§ **REQUIRED ACTION**
Find the line containing "Known at the" in the entries below. Restate it and each line after it, word for word, up to and including the line containing "depth_nm | floor_um |".

§ **DATA SHOWN**
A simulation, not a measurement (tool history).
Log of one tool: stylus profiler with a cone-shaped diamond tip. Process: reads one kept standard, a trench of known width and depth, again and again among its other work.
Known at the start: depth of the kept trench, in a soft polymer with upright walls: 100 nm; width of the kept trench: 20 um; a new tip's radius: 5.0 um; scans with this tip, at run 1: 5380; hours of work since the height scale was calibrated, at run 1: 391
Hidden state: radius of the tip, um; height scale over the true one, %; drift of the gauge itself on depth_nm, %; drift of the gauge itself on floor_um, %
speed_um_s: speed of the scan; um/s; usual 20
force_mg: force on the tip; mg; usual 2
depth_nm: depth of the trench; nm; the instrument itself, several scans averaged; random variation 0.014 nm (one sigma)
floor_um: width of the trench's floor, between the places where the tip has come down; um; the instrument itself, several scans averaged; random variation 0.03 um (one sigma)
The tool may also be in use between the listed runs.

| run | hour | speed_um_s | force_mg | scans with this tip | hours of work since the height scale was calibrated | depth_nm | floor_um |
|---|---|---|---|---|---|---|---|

§ **TASK RESULT**
Known at the start: depth of the kept trench, in a soft polymer with upright walls: 100 nm; width of the kept trench: 20 um; a new tip's radius: 5.0 um; scans with this tip, at run 1: 5380; hours of work since the height scale was calibrated, at run 1: 391
Hidden state: radius of the tip, um; height scale over the true one, %; drift of the gauge itself on depth_nm, %; drift of the gauge itself on floor_um, %
speed_um_s: speed of the scan; um/s; usual 20
force_mg: force on the tip; mg; usual 2
depth_nm: depth of the trench; nm; the instrument itself, several scans averaged; random variation 0.014 nm (one sigma)
floor_um: width of the trench's floor, between the places where the tip has come down; um; the instrument itself, several scans averaged; random variation 0.03 um (one sigma)
The tool may also be in use between the listed runs.

| run | hour | speed_um_s | force_mg | scans with this tip | hours of work since the height scale was calibrated | depth_nm | floor_um |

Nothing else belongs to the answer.